→ Required action: Write out the records word for word.

++++++++++++++++++++
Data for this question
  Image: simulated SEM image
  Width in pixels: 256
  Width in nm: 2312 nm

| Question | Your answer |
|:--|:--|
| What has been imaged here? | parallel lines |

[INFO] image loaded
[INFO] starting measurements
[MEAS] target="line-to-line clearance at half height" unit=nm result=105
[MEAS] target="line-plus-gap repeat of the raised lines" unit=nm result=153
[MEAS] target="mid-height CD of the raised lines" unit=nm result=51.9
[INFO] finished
++++++++++++++++++++

→ Problem solution:
Data for this question
  Image: simulated SEM image
  Width in pixels: 256
  Width in nm: 2312 nm

| Question | Your answer |
|:--|:--|
| What has been imaged here? | parallel lines |

[INFO] image loaded
[INFO] starting measurements
[MEAS] target="line-to-line clearance at half height" unit=nm result=105
[MEAS] target="line-plus-gap repeat of the raised lines" unit=nm result=153
[MEAS] target="mid-height CD of the raised lines" unit=nm result=51.9
[INFO] finished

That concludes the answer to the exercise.